━━━━━━
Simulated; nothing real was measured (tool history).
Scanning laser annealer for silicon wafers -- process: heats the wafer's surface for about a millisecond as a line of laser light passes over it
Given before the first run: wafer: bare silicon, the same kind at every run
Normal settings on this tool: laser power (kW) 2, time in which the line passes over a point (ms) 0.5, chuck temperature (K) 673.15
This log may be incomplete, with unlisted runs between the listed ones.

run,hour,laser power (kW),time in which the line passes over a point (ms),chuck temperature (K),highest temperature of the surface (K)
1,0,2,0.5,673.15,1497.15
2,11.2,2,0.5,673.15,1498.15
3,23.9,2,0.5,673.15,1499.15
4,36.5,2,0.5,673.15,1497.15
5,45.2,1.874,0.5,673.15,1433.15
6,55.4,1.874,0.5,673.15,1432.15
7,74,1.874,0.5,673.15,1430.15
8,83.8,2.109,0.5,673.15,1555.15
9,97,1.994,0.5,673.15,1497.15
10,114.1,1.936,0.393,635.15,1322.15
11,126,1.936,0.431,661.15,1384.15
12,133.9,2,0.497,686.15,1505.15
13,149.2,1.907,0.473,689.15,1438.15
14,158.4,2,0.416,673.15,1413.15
━━━━━━

*Brief*. Repeat the whole of the data above exactly, keeping every word.

*Task answer*.
Simulated; nothing real was measured (tool history).
Scanning laser annealer for silicon wafers -- process: heats the wafer's surface for about a millisecond as a line of laser light passes over it
Given before the first run: wafer: bare silicon, the same kind at every run
Normal settings on this tool: laser power (kW) 2, time in which the line passes over a point (ms) 0.5, chuck temperature (K) 673.15
This log may be incomplete, with unlisted runs between the listed ones.

run,hour,laser power (kW),time in which the line passes over a point (ms),chuck temperature (K),highest temperature of the surface (K)
1,0,2,0.5,673.15,1497.15
2,11.2,2,0.5,673.15,1498.15
3,23.9,2,0.5,673.15,1499.15
4,36.5,2,0.5,673.15,1497.15
5,45.2,1.874,0.5,673.15,1433.15
6,55.4,1.874,0.5,673.15,1432.15
7,74,1.874,0.5,673.15,1430.15
8,83.8,2.109,0.5,673.15,1555.15
9,97,1.994,0.5,673.15,1497.15
10,114.1,1.936,0.393,635.15,1322.15
11,126,1.936,0.431,661.15,1384.15
12,133.9,2,0.497,686.15,1505.15
13,149.2,1.907,0.473,689.15,1438.15
14,158.4,2,0.416,673.15,1413.15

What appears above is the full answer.